_Exercise_
Starting with the first line and ending with the line that holds "5 op DIRECTIONAL_ETCH", repeat the material exactly.

_Excerpted records_
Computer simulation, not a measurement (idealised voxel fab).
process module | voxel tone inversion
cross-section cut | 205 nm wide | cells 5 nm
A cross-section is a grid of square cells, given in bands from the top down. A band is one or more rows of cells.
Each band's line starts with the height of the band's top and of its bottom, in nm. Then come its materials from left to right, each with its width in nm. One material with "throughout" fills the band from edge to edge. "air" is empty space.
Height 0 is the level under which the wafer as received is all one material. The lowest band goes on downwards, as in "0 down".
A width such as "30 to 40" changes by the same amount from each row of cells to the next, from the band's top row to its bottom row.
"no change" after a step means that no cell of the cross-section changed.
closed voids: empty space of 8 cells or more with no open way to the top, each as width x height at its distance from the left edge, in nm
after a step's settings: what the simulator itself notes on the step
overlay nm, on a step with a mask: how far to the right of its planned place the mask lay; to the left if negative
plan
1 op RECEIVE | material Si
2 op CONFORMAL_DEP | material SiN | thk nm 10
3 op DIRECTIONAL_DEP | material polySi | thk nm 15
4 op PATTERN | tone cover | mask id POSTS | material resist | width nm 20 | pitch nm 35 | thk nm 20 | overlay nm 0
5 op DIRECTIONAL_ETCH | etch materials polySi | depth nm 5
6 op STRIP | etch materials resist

_Answer section_
Computer simulation, not a measurement (idealised voxel fab).
process module | voxel tone inversion
cross-section cut | 205 nm wide | cells 5 nm
A cross-section is a grid of square cells, given in bands from the top down. A band is one or more rows of cells.
Each band's line starts with the height of the band's top and of its bottom, in nm. Then come its materials from left to right, each with its width in nm. One material with "throughout" fills the band from edge to edge. "air" is empty space.
Height 0 is the level under which the wafer as received is all one material. The lowest band goes on downwards, as in "0 down".
A width such as "30 to 40" changes by the same amount from each row of cells to the next, from the band's top row to its bottom row.
"no change" after a step means that no cell of the cross-section changed.
closed voids: empty space of 8 cells or more with no open way to the top, each as width x height at its distance from the left edge, in nm
after a step's settings: what the simulator itself notes on the step
overlay nm, on a step with a mask: how far to the right of its planned place the mask lay; to the left if negative
plan
1 op RECEIVE | material Si
2 op CONFORMAL_DEP | material SiN | thk nm 10
3 op DIRECTIONAL_DEP | material polySi | thk nm 15
4 op PATTERN | tone cover | mask id POSTS | material resist | width nm 20 | pitch nm 35 | thk nm 20 | overlay nm 0
5 op DIRECTIONAL_ETCH | etch materials polySi | depth nm 5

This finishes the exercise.